- **Extracted data**

++++++++++

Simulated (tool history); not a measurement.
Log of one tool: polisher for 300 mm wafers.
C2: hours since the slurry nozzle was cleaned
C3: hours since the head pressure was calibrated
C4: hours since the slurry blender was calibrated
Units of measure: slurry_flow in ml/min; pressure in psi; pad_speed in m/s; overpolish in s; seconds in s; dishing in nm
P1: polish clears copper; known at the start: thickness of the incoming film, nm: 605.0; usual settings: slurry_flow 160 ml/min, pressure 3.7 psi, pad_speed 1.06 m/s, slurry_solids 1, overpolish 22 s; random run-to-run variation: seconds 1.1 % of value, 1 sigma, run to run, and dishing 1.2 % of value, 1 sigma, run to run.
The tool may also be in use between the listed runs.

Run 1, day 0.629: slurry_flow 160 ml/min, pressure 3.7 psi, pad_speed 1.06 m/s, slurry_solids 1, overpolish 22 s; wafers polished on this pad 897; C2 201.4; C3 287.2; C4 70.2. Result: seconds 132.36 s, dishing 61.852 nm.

++++++++++

- **Work request**
Please output exactly the lines between the one holding "P1: polish clears" and the one holding "The tool may" in the records above, inclusive, and nothing more.

- **Response**
P1: polish clears copper; known at the start: thickness of the incoming film, nm: 605.0; usual settings: slurry_flow 160 ml/min, pressure 3.7 psi, pad_speed 1.06 m/s, slurry_solids 1, overpolish 22 s; random run-to-run variation: seconds 1.1 % of value, 1 sigma, run to run, and dishing 1.2 % of value, 1 sigma, run to run.
The tool may also be in use between the listed runs.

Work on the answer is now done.